* **REQUIREMENT**:
Using the material below, return exactly the lines between the one holding "This log comes" and the one holding "P1: via etch", inclusive, and no others.

######

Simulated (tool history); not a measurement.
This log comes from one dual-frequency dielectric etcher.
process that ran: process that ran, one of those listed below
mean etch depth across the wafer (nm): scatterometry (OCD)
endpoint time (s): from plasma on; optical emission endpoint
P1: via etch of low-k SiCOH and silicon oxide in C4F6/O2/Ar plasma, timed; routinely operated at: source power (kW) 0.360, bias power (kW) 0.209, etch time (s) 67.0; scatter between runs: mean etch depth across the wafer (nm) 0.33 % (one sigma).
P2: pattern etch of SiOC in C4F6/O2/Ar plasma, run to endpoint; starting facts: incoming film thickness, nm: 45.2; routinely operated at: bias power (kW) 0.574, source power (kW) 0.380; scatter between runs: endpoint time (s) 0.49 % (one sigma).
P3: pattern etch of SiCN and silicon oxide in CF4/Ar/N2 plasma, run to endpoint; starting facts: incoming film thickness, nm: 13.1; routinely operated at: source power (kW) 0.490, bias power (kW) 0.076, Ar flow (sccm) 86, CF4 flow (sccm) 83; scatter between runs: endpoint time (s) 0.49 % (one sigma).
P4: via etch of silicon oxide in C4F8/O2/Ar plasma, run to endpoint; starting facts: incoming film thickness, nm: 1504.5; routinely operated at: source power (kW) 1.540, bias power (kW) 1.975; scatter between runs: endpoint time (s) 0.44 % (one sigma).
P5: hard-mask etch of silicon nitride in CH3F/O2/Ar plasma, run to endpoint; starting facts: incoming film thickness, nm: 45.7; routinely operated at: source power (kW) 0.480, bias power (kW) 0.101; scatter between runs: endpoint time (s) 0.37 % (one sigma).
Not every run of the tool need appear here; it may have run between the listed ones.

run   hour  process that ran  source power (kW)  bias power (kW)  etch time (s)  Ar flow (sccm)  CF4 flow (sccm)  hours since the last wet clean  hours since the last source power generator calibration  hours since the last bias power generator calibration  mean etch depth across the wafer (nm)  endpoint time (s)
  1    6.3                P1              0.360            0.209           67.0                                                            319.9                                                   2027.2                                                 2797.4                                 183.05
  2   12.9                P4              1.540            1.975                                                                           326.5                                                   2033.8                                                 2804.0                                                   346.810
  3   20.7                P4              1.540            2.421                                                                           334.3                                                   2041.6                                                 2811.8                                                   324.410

######

* **TASK RESPONSE**:
This log comes from one dual-frequency dielectric etcher.
process that ran: process that ran, one of those listed below
mean etch depth across the wafer (nm): scatterometry (OCD)
endpoint time (s): from plasma on; optical emission endpoint
P1: via etch of low-k SiCOH and silicon oxide in C4F6/O2/Ar plasma, timed; routinely operated at: source power (kW) 0.360, bias power (kW) 0.209, etch time (s) 67.0; scatter between runs: mean etch depth across the wafer (nm) 0.33 % (one sigma).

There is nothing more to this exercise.